**REQUIREMENT**
Reproduce the data below word for word.

**GIVEN ENTRIES**
• • •

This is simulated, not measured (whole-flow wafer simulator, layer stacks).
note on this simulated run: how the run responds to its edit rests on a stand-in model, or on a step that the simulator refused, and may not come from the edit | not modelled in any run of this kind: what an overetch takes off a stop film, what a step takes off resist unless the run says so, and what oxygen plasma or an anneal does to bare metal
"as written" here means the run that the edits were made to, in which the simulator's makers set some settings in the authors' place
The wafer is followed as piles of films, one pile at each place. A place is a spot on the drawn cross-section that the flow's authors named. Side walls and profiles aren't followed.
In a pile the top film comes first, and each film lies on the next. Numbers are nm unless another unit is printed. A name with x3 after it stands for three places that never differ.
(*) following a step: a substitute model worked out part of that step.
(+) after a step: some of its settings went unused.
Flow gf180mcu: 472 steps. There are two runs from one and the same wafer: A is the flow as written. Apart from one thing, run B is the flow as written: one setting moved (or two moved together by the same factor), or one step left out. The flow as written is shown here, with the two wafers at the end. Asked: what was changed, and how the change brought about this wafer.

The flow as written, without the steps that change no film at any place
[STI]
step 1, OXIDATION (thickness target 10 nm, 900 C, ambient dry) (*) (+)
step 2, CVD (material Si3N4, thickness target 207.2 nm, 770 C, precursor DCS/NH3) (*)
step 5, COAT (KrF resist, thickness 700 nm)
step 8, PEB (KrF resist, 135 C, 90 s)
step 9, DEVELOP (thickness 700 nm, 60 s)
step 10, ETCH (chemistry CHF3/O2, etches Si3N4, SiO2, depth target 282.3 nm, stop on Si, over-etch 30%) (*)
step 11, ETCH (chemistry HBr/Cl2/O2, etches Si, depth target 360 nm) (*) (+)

• • •

**RESPONSE AREA**
This is simulated, not measured (whole-flow wafer simulator, layer stacks).
note on this simulated run: how the run responds to its edit rests on a stand-in model, or on a step that the simulator refused, and may not come from the edit | not modelled in any run of this kind: what an overetch takes off a stop film, what a step takes off resist unless the run says so, and what oxygen plasma or an anneal does to bare metal
"as written" here means the run that the edits were made to, in which the simulator's makers set some settings in the authors' place
The wafer is followed as piles of films, one pile at each place. A place is a spot on the drawn cross-section that the flow's authors named. Side walls and profiles aren't followed.
In a pile the top film comes first, and each film lies on the next. Numbers are nm unless another unit is printed. A name with x3 after it stands for three places that never differ.
(*) following a step: a substitute model worked out part of that step.
(+) after a step: some of its settings went unused.
Flow gf180mcu: 472 steps. There are two runs from one and the same wafer: A is the flow as written. Apart from one thing, run B is the flow as written: one setting moved (or two moved together by the same factor), or one step left out. The flow as written is shown here, with the two wafers at the end. Asked: what was changed, and how the change brought about this wafer.

The flow as written, without the steps that change no film at any place
[STI]
step 1, OXIDATION (thickness target 10 nm, 900 C, ambient dry) (*) (+)
step 2, CVD (material Si3N4, thickness target 207.2 nm, 770 C, precursor DCS/NH3) (*)
step 5, COAT (KrF resist, thickness 700 nm)
step 8, PEB (KrF resist, 135 C, 90 s)
step 9, DEVELOP (thickness 700 nm, 60 s)
step 10, ETCH (chemistry CHF3/O2, etches Si3N4, SiO2, depth target 282.3 nm, stop on Si, over-etch 30%) (*)
step 11, ETCH (chemistry HBr/Cl2/O2, etches Si, depth target 360 nm) (*) (+)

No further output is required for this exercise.